| Activity |
Keeping every word intact, reproduce all of the records.

Information provided Start Marker

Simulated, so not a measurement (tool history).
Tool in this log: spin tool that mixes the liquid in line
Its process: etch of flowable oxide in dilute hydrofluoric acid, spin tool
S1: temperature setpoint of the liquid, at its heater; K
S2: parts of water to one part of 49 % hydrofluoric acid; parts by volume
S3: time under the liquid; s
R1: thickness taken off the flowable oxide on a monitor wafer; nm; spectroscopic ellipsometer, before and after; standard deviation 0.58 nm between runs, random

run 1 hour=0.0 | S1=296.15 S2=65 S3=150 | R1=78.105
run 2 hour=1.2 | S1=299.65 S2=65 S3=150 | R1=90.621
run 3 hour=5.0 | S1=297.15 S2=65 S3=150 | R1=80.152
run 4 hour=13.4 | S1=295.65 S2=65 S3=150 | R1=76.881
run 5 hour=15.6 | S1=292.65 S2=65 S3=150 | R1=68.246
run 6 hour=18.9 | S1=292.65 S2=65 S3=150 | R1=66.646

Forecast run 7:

Information provided End Marker

| Answer space |
Simulated, so not a measurement (tool history).
Tool in this log: spin tool that mixes the liquid in line
Its process: etch of flowable oxide in dilute hydrofluoric acid, spin tool
S1: temperature setpoint of the liquid, at its heater; K
S2: parts of water to one part of 49 % hydrofluoric acid; parts by volume
S3: time under the liquid; s
R1: thickness taken off the flowable oxide on a monitor wafer; nm; spectroscopic ellipsometer, before and after; standard deviation 0.58 nm between runs, random

run 1 hour=0.0 | S1=296.15 S2=65 S3=150 | R1=78.105
run 2 hour=1.2 | S1=299.65 S2=65 S3=150 | R1=90.621
run 3 hour=5.0 | S1=297.15 S2=65 S3=150 | R1=80.152
run 4 hour=13.4 | S1=295.65 S2=65 S3=150 | R1=76.881
run 5 hour=15.6 | S1=292.65 S2=65 S3=150 | R1=68.246
run 6 hour=18.9 | S1=292.65 S2=65 S3=150 | R1=66.646

Forecast run 7:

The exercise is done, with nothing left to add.